A verbatim reproduction of the lines below, from the line containing "liquid_c: temperature setpoint" through the line containing "Only some runs", both ends included, is the whole required output.

___

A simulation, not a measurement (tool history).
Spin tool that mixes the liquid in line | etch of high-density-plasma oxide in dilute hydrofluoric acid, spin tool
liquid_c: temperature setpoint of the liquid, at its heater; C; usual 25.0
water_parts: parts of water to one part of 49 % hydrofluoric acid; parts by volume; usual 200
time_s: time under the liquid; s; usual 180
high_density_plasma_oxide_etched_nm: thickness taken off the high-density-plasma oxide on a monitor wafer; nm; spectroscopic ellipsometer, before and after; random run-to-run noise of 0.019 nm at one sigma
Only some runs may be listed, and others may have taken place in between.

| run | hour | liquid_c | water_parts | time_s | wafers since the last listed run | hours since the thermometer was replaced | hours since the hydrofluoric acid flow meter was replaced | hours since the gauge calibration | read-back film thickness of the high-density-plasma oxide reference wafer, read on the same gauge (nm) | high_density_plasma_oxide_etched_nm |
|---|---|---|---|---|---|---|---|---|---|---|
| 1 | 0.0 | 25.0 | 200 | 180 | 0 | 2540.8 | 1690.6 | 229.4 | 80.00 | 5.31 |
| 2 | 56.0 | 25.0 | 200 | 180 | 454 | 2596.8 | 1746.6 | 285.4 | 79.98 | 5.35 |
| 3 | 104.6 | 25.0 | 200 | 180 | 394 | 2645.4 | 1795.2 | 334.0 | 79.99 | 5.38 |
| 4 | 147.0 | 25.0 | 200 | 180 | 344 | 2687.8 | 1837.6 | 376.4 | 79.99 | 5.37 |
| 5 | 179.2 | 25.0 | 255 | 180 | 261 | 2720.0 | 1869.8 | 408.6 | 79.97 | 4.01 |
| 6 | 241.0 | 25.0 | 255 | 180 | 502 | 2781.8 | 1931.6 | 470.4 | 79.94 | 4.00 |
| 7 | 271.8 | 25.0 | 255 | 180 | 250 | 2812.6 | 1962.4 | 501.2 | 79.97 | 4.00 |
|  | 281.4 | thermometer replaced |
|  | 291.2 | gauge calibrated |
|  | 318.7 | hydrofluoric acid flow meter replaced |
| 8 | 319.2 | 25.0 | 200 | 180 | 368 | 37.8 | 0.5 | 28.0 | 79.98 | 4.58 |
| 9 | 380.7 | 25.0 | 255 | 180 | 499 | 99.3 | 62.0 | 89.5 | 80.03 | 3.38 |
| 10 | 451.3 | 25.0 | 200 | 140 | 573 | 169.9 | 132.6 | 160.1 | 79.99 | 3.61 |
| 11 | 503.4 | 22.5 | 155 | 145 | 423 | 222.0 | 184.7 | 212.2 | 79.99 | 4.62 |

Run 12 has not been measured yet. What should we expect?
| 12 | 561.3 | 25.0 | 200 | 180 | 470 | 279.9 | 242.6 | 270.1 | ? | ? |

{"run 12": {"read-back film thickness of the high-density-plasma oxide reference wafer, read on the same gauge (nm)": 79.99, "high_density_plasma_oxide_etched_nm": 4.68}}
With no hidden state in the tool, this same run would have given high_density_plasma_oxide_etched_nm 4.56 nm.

___

## Expected answer
liquid_c: temperature setpoint of the liquid, at its heater; C; usual 25.0
water_parts: parts of water to one part of 49 % hydrofluoric acid; parts by volume; usual 200
time_s: time under the liquid; s; usual 180
high_density_plasma_oxide_etched_nm: thickness taken off the high-density-plasma oxide on a monitor wafer; nm; spectroscopic ellipsometer, before and after; random run-to-run noise of 0.019 nm at one sigma
Only some runs may be listed, and others may have taken place in between.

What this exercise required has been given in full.